• Assignment:
Return the records, each one exactly as written.

• Entries supplied:
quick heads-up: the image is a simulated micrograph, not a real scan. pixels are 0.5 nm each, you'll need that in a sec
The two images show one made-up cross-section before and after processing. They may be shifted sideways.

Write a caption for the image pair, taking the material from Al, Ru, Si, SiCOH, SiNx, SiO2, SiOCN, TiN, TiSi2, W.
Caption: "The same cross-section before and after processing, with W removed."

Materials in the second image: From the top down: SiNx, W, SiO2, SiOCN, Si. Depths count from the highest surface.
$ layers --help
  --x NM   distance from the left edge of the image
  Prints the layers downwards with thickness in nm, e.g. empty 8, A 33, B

• Written response:
quick heads-up: the image is a simulated micrograph, not a real scan. pixels are 0.5 nm each, you'll need that in a sec
The two images show one made-up cross-section before and after processing. They may be shifted sideways.

Write a caption for the image pair, taking the material from Al, Ru, Si, SiCOH, SiNx, SiO2, SiOCN, TiN, TiSi2, W.
Caption: "The same cross-section before and after processing, with W removed."

Materials in the second image: From the top down: SiNx, W, SiO2, SiOCN, Si. Depths count from the highest surface.
$ layers --help
  --x NM   distance from the left edge of the image
  Prints the layers downwards with thickness in nm, e.g. empty 8, A 33, B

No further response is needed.